Work request:
When the line with "We display cut, a" is reached, include it and stop; before that, copy each line of the listing exactly from the first.

★ ★ ★

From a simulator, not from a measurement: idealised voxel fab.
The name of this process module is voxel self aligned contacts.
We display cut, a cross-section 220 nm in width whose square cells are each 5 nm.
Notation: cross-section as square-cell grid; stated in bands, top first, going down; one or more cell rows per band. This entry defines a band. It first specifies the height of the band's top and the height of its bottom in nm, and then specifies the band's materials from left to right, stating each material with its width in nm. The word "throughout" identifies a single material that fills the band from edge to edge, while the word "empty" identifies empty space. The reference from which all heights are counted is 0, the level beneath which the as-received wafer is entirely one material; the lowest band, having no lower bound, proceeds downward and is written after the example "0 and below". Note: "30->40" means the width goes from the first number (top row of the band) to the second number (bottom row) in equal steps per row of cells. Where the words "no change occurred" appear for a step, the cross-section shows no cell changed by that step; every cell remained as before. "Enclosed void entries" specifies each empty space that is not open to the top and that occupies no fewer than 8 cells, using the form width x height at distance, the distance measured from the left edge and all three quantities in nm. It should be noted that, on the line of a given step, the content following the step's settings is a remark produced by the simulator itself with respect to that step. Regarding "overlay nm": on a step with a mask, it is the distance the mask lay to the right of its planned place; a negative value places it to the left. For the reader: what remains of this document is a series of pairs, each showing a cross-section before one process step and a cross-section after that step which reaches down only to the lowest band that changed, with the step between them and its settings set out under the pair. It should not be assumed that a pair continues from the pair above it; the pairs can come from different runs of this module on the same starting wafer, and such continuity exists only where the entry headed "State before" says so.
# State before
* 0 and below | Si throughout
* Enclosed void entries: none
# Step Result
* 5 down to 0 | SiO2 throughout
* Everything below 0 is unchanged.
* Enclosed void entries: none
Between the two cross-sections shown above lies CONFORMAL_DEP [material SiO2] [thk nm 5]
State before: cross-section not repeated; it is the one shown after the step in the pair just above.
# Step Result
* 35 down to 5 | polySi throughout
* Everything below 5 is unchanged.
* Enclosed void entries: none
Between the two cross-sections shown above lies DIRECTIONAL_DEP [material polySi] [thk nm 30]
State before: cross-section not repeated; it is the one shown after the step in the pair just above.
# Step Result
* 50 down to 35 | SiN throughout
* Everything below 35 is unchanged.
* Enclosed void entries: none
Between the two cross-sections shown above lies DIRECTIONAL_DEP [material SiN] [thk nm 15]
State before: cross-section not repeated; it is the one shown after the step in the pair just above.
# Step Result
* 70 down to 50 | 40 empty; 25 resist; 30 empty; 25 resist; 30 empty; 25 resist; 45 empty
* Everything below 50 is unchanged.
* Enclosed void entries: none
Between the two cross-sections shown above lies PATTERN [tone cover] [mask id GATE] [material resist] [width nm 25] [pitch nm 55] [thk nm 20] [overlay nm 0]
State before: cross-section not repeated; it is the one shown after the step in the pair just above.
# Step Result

★ ★ ★

Task output:
From a simulator, not from a measurement: idealised voxel fab.
The name of this process module is voxel self aligned contacts.
We display cut, a cross-section 220 nm in width whose square cells are each 5 nm.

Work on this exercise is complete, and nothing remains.